Work request: Through the line that contains "In what follows, cross-sections", return the data below exactly, starting at its first line; leave the rest out.

Records supplied:
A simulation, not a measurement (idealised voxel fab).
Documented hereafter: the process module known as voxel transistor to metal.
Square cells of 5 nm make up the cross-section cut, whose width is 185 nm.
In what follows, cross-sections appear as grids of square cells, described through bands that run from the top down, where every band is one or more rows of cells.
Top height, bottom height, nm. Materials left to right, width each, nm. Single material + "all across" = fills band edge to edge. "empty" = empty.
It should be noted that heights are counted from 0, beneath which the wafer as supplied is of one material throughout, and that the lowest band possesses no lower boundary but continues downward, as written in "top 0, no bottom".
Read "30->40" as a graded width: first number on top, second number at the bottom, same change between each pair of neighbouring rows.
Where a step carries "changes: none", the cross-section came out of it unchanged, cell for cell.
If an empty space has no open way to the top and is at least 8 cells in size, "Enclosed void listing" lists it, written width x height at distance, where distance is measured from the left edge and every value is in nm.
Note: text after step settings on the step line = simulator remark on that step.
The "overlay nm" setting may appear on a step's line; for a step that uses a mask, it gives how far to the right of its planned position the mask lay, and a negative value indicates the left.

Problem solution:
A simulation, not a measurement (idealised voxel fab).
Documented hereafter: the process module known as voxel transistor to metal.
Square cells of 5 nm make up the cross-section cut, whose width is 185 nm.
In what follows, cross-sections appear as grids of square cells, described through bands that run from the top down, where every band is one or more rows of cells.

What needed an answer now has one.